★ ★ ★ ★ ★ ★ ★
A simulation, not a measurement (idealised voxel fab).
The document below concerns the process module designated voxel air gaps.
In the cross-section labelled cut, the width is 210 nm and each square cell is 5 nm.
★ ★ ★ ★ ★ ★ ★

Required action
From the first line through the last, give the data above again exactly.

Task answer
A simulation, not a measurement (idealised voxel fab).
The document below concerns the process module designated voxel air gaps.
In the cross-section labelled cut, the width is 210 nm and each square cell is 5 nm.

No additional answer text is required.